STUDY MATERIAL:
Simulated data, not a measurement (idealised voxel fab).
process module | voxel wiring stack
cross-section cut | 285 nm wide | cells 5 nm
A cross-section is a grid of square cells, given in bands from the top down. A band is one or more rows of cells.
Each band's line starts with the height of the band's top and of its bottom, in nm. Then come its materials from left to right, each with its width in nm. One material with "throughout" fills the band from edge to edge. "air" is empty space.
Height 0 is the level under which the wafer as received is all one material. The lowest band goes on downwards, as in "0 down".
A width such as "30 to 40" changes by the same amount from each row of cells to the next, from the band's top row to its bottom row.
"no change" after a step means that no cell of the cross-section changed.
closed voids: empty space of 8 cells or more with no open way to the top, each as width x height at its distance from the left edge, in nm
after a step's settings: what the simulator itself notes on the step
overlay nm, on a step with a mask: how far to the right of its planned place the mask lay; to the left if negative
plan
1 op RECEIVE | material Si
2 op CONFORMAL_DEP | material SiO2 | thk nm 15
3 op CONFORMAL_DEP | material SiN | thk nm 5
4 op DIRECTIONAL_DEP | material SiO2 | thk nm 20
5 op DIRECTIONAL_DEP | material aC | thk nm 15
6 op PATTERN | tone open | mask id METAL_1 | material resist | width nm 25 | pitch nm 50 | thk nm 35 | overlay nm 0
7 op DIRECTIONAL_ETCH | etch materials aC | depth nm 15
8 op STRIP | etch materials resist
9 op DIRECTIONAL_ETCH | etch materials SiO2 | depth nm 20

WORK ORDER: Down to the last line, repeat the data exactly.

WRITTEN SOLUTION:
Simulated data, not a measurement (idealised voxel fab).
process module | voxel wiring stack
cross-section cut | 285 nm wide | cells 5 nm
A cross-section is a grid of square cells, given in bands from the top down. A band is one or more rows of cells.
Each band's line starts with the height of the band's top and of its bottom, in nm. Then come its materials from left to right, each with its width in nm. One material with "throughout" fills the band from edge to edge. "air" is empty space.
Height 0 is the level under which the wafer as received is all one material. The lowest band goes on downwards, as in "0 down".
A width such as "30 to 40" changes by the same amount from each row of cells to the next, from the band's top row to its bottom row.
"no change" after a step means that no cell of the cross-section changed.
closed voids: empty space of 8 cells or more with no open way to the top, each as width x height at its distance from the left edge, in nm
after a step's settings: what the simulator itself notes on the step
overlay nm, on a step with a mask: how far to the right of its planned place the mask lay; to the left if negative
plan
1 op RECEIVE | material Si
2 op CONFORMAL_DEP | material SiO2 | thk nm 15
3 op CONFORMAL_DEP | material SiN | thk nm 5
4 op DIRECTIONAL_DEP | material SiO2 | thk nm 20
5 op DIRECTIONAL_DEP | material aC | thk nm 15
6 op PATTERN | tone open | mask id METAL_1 | material resist | width nm 25 | pitch nm 50 | thk nm 35 | overlay nm 0
7 op DIRECTIONAL_ETCH | etch materials aC | depth nm 15
8 op STRIP | etch materials resist
9 op DIRECTIONAL_ETCH | etch materials SiO2 | depth nm 20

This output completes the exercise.